_EXERCISE_: Copy exactly the lines from the first line of the records below through the line containing "(+) after a", including both, and nothing else.

_MATERIAL SHOWN_:
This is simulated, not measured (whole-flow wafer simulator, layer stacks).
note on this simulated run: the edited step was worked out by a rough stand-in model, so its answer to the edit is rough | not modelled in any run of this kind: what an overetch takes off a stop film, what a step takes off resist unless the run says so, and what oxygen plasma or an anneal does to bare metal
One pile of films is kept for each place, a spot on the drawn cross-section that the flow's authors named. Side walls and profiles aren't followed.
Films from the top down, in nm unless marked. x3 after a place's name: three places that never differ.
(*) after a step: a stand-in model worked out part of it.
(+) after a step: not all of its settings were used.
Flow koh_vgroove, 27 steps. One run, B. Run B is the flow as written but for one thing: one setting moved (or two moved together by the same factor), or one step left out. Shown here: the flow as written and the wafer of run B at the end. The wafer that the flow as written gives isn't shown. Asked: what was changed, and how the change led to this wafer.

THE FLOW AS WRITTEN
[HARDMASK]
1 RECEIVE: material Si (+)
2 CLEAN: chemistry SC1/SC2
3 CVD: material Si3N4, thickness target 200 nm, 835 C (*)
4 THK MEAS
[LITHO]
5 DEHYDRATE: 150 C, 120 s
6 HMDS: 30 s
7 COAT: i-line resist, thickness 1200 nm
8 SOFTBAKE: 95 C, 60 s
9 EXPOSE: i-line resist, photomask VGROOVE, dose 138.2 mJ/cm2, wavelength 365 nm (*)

_RESULT_:
This is simulated, not measured (whole-flow wafer simulator, layer stacks).
note on this simulated run: the edited step was worked out by a rough stand-in model, so its answer to the edit is rough | not modelled in any run of this kind: what an overetch takes off a stop film, what a step takes off resist unless the run says so, and what oxygen plasma or an anneal does to bare metal
One pile of films is kept for each place, a spot on the drawn cross-section that the flow's authors named. Side walls and profiles aren't followed.
Films from the top down, in nm unless marked. x3 after a place's name: three places that never differ.
(*) after a step: a stand-in model worked out part of it.
(+) after a step: not all of its settings were used.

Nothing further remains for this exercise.